SOURCE INFORMATION Block Start

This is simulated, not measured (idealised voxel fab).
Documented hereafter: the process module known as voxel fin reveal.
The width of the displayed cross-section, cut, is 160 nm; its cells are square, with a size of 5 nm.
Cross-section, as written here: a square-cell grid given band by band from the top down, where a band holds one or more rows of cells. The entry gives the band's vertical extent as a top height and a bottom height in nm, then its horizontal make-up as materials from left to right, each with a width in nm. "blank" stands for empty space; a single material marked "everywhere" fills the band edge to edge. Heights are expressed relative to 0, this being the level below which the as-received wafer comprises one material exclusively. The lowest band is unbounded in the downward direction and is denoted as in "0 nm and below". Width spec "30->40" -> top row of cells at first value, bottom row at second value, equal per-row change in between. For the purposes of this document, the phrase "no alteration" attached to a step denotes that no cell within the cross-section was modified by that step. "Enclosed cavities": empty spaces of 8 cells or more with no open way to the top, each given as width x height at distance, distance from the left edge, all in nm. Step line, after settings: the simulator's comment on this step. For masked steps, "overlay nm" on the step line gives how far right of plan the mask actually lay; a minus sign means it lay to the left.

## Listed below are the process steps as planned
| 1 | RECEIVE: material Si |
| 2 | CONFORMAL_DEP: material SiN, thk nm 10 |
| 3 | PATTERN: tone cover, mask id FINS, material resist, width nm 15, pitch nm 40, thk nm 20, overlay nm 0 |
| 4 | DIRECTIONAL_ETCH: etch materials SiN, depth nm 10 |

SOURCE INFORMATION Block End

WORK ITEM: Transcribe each entry word for word.

WRITTEN ANSWER:
This is simulated, not measured (idealised voxel fab).
Documented hereafter: the process module known as voxel fin reveal.
The width of the displayed cross-section, cut, is 160 nm; its cells are square, with a size of 5 nm.
Cross-section, as written here: a square-cell grid given band by band from the top down, where a band holds one or more rows of cells. The entry gives the band's vertical extent as a top height and a bottom height in nm, then its horizontal make-up as materials from left to right, each with a width in nm. "blank" stands for empty space; a single material marked "everywhere" fills the band edge to edge. Heights are expressed relative to 0, this being the level below which the as-received wafer comprises one material exclusively. The lowest band is unbounded in the downward direction and is denoted as in "0 nm and below". Width spec "30->40" -> top row of cells at first value, bottom row at second value, equal per-row change in between. For the purposes of this document, the phrase "no alteration" attached to a step denotes that no cell within the cross-section was modified by that step. "Enclosed cavities": empty spaces of 8 cells or more with no open way to the top, each given as width x height at distance, distance from the left edge, all in nm. Step line, after settings: the simulator's comment on this step. For masked steps, "overlay nm" on the step line gives how far right of plan the mask actually lay; a minus sign means it lay to the left.

## Listed below are the process steps as planned
| 1 | RECEIVE: material Si |
| 2 | CONFORMAL_DEP: material SiN, thk nm 10 |
| 3 | PATTERN: tone cover, mask id FINS, material resist, width nm 15, pitch nm 40, thk nm 20, overlay nm 0 |
| 4 | DIRECTIONAL_ETCH: etch materials SiN, depth nm 10 |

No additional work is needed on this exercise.